Assignment:
Reproduce each line from the first in the data through the line that contains "The width of" exactly; give nothing else.

Data shown:
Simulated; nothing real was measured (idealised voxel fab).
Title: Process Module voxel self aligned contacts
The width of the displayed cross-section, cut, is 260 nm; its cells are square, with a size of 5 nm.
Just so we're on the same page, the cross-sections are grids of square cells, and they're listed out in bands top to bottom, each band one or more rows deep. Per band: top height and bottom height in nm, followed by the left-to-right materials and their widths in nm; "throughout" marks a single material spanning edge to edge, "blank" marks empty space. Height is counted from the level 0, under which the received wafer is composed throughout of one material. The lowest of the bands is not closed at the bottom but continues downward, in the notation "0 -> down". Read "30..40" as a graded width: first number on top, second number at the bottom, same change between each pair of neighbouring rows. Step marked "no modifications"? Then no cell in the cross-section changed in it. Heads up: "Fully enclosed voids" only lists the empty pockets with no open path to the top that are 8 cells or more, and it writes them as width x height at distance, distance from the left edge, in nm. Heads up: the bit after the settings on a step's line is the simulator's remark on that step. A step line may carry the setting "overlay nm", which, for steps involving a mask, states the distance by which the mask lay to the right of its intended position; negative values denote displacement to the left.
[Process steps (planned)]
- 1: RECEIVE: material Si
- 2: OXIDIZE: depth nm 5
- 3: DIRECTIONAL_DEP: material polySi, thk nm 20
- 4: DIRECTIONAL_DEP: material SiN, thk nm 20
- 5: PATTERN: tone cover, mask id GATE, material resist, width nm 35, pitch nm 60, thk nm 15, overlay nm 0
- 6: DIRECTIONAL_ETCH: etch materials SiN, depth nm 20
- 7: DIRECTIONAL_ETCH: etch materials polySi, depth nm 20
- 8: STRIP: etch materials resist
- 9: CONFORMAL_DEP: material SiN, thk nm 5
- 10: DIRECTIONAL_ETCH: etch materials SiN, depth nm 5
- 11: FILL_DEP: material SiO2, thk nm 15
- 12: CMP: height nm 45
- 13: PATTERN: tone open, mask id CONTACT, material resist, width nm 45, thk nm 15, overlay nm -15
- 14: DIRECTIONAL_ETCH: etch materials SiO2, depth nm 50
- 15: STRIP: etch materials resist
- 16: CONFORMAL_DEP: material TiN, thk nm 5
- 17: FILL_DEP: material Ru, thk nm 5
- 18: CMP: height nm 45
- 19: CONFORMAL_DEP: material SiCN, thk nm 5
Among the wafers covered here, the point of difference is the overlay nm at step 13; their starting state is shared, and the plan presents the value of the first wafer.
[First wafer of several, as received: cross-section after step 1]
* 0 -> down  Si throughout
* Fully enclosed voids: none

Response box:
Simulated; nothing real was measured (idealised voxel fab).
Title: Process Module voxel self aligned contacts
The width of the displayed cross-section, cut, is 260 nm; its cells are square, with a size of 5 nm.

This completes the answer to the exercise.